*** Opening MATERIAL SHOWN ***
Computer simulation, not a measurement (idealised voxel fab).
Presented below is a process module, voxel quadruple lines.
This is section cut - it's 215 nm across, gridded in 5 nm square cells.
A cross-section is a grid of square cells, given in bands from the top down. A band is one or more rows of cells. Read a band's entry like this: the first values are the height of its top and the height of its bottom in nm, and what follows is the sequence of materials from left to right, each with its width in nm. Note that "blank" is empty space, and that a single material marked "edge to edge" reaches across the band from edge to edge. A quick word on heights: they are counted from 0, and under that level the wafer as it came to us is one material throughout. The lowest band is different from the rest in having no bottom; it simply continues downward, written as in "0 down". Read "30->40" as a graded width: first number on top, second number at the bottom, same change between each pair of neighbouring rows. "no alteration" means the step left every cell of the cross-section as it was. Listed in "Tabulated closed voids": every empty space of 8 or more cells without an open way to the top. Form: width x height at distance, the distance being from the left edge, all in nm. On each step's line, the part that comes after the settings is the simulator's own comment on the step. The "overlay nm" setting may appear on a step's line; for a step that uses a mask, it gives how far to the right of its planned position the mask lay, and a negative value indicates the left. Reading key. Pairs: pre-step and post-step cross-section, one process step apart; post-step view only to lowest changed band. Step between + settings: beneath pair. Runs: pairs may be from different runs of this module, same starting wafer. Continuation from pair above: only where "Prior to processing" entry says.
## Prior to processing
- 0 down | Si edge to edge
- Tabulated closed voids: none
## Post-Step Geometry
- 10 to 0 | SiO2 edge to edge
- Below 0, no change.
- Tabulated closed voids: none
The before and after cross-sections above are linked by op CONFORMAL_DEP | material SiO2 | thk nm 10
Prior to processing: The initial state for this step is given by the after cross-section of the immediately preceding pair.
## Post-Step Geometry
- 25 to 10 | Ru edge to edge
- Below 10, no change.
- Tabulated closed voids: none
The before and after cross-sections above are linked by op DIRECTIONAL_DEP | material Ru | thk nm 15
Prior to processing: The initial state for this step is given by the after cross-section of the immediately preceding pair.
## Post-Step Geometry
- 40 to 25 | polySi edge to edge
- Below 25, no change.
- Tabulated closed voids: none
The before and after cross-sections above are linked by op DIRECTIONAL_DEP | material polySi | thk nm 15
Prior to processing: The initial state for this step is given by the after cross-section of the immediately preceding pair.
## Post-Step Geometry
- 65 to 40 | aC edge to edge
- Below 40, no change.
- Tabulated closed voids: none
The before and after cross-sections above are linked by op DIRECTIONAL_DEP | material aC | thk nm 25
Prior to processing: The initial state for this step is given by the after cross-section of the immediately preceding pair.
*** Closing MATERIAL SHOWN ***

* _ASSIGNMENT_
Print only the lines that run from the start of the listing to the line bearing "This is section"; please keep the first line and that last one, exactly as they appear.

* _RESPONSE BOX_
Computer simulation, not a measurement (idealised voxel fab).
Presented below is a process module, voxel quadruple lines.
This is section cut - it's 215 nm across, gridded in 5 nm square cells.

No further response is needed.